REQUIRED ACTION –
Repeat exactly the lines from the first line of the records through the line containing "Subject | lines", and nothing more.

* * * *

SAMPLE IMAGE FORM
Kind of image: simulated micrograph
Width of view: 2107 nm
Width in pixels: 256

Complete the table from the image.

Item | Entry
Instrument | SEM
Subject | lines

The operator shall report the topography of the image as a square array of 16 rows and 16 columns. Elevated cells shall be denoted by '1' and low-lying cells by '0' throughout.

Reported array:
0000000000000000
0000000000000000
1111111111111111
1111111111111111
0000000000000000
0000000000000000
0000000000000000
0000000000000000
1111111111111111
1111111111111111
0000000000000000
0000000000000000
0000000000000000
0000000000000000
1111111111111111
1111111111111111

* * * *

EXERCISE RESPONSE –
SAMPLE IMAGE FORM
Kind of image: simulated micrograph
Width of view: 2107 nm
Width in pixels: 256

Complete the table from the image.

Item | Entry
Instrument | SEM
Subject | lines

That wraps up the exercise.